RECORD EXTRACTS:
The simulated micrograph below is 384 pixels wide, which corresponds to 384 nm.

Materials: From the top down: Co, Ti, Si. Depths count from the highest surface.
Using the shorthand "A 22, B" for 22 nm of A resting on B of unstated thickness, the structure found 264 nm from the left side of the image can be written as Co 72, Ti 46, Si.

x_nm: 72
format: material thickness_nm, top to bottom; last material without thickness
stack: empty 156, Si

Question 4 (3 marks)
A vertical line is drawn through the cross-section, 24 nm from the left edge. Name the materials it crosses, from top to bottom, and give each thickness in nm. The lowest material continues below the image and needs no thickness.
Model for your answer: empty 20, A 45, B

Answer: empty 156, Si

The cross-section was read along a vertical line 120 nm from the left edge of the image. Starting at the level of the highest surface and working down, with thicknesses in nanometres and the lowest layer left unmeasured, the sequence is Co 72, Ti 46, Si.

WORK ITEM: Using the exact wording, write out all of the records.

TASK OUTPUT:
The simulated micrograph below is 384 pixels wide, which corresponds to 384 nm.

Materials: From the top down: Co, Ti, Si. Depths count from the highest surface.
Using the shorthand "A 22, B" for 22 nm of A resting on B of unstated thickness, the structure found 264 nm from the left side of the image can be written as Co 72, Ti 46, Si.

x_nm: 72
format: material thickness_nm, top to bottom; last material without thickness
stack: empty 156, Si

Question 4 (3 marks)
A vertical line is drawn through the cross-section, 24 nm from the left edge. Name the materials it crosses, from top to bottom, and give each thickness in nm. The lowest material continues below the image and needs no thickness.
Model for your answer: empty 20, A 45, B

Answer: empty 156, Si

The cross-section was read along a vertical line 120 nm from the left edge of the image. Starting at the level of the highest surface and working down, with thicknesses in nanometres and the lowest layer left unmeasured, the sequence is Co 72, Ti 46, Si.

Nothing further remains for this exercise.